*Given information*.
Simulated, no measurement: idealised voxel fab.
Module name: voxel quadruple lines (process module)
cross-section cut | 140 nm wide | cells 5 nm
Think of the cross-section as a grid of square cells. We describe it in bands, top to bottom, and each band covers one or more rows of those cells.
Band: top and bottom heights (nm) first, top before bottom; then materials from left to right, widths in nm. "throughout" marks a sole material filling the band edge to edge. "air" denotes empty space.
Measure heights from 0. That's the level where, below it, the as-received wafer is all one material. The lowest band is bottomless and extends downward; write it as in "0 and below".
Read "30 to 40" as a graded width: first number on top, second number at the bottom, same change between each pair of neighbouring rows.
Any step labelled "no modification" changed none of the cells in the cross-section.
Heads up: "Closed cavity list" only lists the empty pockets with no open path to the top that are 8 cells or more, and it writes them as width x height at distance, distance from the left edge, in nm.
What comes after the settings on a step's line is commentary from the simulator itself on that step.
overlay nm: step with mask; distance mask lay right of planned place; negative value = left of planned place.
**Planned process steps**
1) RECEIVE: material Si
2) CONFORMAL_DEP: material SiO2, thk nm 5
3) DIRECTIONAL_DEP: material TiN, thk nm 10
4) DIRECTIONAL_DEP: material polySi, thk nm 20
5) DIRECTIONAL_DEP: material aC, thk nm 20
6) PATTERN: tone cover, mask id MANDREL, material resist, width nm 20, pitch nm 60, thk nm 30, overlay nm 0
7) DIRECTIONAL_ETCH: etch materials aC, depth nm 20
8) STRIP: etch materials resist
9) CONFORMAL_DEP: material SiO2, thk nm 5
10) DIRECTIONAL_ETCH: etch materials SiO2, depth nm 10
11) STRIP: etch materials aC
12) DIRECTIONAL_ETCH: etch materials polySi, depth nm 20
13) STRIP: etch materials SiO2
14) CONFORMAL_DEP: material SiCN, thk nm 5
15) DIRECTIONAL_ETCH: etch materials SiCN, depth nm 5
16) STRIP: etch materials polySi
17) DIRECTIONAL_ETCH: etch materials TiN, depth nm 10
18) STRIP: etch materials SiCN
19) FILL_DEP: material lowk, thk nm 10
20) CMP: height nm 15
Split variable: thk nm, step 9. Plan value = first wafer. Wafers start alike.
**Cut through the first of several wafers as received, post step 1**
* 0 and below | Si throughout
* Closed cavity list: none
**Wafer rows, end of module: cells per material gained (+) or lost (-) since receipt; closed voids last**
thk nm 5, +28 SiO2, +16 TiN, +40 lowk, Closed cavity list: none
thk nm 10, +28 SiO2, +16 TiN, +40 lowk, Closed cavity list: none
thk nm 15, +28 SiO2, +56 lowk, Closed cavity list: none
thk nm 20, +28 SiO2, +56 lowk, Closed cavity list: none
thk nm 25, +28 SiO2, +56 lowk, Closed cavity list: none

*Required action*.
Take the first line of the material above as the start and the line that contains "Split variable: thk" as the end. Output only that span, every line exactly as it stands.

*Task answer*.
Simulated, no measurement: idealised voxel fab.
Module name: voxel quadruple lines (process module)
cross-section cut | 140 nm wide | cells 5 nm
Think of the cross-section as a grid of square cells. We describe it in bands, top to bottom, and each band covers one or more rows of those cells.
Band: top and bottom heights (nm) first, top before bottom; then materials from left to right, widths in nm. "throughout" marks a sole material filling the band edge to edge. "air" denotes empty space.
Measure heights from 0. That's the level where, below it, the as-received wafer is all one material. The lowest band is bottomless and extends downward; write it as in "0 and below".
Read "30 to 40" as a graded width: first number on top, second number at the bottom, same change between each pair of neighbouring rows.
Any step labelled "no modification" changed none of the cells in the cross-section.
Heads up: "Closed cavity list" only lists the empty pockets with no open path to the top that are 8 cells or more, and it writes them as width x height at distance, distance from the left edge, in nm.
What comes after the settings on a step's line is commentary from the simulator itself on that step.
overlay nm: step with mask; distance mask lay right of planned place; negative value = left of planned place.
**Planned process steps**
1) RECEIVE: material Si
2) CONFORMAL_DEP: material SiO2, thk nm 5
3) DIRECTIONAL_DEP: material TiN, thk nm 10
4) DIRECTIONAL_DEP: material polySi, thk nm 20
5) DIRECTIONAL_DEP: material aC, thk nm 20
6) PATTERN: tone cover, mask id MANDREL, material resist, width nm 20, pitch nm 60, thk nm 30, overlay nm 0
7) DIRECTIONAL_ETCH: etch materials aC, depth nm 20
8) STRIP: etch materials resist
9) CONFORMAL_DEP: material SiO2, thk nm 5
10) DIRECTIONAL_ETCH: etch materials SiO2, depth nm 10
11) STRIP: etch materials aC
12) DIRECTIONAL_ETCH: etch materials polySi, depth nm 20
13) STRIP: etch materials SiO2
14) CONFORMAL_DEP: material SiCN, thk nm 5
15) DIRECTIONAL_ETCH: etch materials SiCN, depth nm 5
16) STRIP: etch materials polySi
17) DIRECTIONAL_ETCH: etch materials TiN, depth nm 10
18) STRIP: etch materials SiCN
19) FILL_DEP: material lowk, thk nm 10
20) CMP: height nm 15
Split variable: thk nm, step 9. Plan value = first wafer. Wafers start alike.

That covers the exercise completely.